:: Given information ::
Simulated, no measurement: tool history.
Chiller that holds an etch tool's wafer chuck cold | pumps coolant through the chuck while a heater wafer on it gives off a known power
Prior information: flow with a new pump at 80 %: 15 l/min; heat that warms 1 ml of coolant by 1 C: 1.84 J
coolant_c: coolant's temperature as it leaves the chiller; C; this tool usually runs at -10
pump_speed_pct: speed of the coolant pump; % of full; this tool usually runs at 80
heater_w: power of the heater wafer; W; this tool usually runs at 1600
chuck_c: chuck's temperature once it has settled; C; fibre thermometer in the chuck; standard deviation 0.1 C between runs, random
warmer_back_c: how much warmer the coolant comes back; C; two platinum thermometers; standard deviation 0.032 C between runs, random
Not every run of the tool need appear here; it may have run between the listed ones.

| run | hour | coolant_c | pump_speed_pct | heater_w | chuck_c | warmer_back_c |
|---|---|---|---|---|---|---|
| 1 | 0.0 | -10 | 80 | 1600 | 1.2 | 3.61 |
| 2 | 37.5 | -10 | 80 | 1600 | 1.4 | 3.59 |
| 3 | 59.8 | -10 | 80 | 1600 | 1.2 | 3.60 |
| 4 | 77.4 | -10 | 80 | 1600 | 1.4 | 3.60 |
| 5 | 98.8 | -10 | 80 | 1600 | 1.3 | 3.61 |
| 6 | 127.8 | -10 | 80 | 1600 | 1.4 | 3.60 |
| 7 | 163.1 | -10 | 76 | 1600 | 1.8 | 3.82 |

:: Work item ::
Word for word, transcribe each of the entries above.

:: Written answer ::
Simulated, no measurement: tool history.
Chiller that holds an etch tool's wafer chuck cold | pumps coolant through the chuck while a heater wafer on it gives off a known power
Prior information: flow with a new pump at 80 %: 15 l/min; heat that warms 1 ml of coolant by 1 C: 1.84 J
coolant_c: coolant's temperature as it leaves the chiller; C; this tool usually runs at -10
pump_speed_pct: speed of the coolant pump; % of full; this tool usually runs at 80
heater_w: power of the heater wafer; W; this tool usually runs at 1600
chuck_c: chuck's temperature once it has settled; C; fibre thermometer in the chuck; standard deviation 0.1 C between runs, random
warmer_back_c: how much warmer the coolant comes back; C; two platinum thermometers; standard deviation 0.032 C between runs, random
Not every run of the tool need appear here; it may have run between the listed ones.

| run | hour | coolant_c | pump_speed_pct | heater_w | chuck_c | warmer_back_c |
|---|---|---|---|---|---|---|
| 1 | 0.0 | -10 | 80 | 1600 | 1.2 | 3.61 |
| 2 | 37.5 | -10 | 80 | 1600 | 1.4 | 3.59 |
| 3 | 59.8 | -10 | 80 | 1600 | 1.2 | 3.60 |
| 4 | 77.4 | -10 | 80 | 1600 | 1.4 | 3.60 |
| 5 | 98.8 | -10 | 80 | 1600 | 1.3 | 3.61 |
| 6 | 127.8 | -10 | 80 | 1600 | 1.4 | 3.60 |
| 7 | 163.1 | -10 | 76 | 1600 | 1.8 | 3.82 |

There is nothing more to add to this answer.